> [Action item]
Beginning with the first line below, please repeat the material exactly, ending with the line that includes "Looked at the".

> [Provided information]
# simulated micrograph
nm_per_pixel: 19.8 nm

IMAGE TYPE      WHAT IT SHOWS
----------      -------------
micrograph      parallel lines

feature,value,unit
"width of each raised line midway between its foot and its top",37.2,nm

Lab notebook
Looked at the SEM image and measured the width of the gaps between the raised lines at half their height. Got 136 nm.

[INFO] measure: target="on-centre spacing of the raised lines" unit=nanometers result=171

> [Worked solution]
# simulated micrograph
nm_per_pixel: 19.8 nm

IMAGE TYPE      WHAT IT SHOWS
----------      -------------
micrograph      parallel lines

feature,value,unit
"width of each raised line midway between its foot and its top",37.2,nm

Lab notebook
Looked at the SEM image and measured the width of the gaps between the raised lines at half their height. Got 136 nm.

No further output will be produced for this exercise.